Data provided:
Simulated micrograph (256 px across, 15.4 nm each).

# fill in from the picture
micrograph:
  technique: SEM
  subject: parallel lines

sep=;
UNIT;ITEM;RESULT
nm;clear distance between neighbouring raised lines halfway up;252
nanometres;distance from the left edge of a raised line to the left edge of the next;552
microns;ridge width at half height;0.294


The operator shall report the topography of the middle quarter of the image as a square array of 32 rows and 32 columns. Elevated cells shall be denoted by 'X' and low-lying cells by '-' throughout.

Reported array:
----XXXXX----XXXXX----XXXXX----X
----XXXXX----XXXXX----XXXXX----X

Brief: The answer must consist of all the entries, copied exactly.

Answer box:
Simulated micrograph (256 px across, 15.4 nm each).

# fill in from the picture
micrograph:
  technique: SEM
  subject: parallel lines

sep=;
UNIT;ITEM;RESULT
nm;clear distance between neighbouring raised lines halfway up;252
nanometres;distance from the left edge of a raised line to the left edge of the next;552
microns;ridge width at half height;0.294


The operator shall report the topography of the middle quarter of the image as a square array of 32 rows and 32 columns. Elevated cells shall be denoted by 'X' and low-lying cells by '-' throughout.

Reported array:
----XXXXX----XXXXX----XXXXX----X
----XXXXX----XXXXX----XXXXX----X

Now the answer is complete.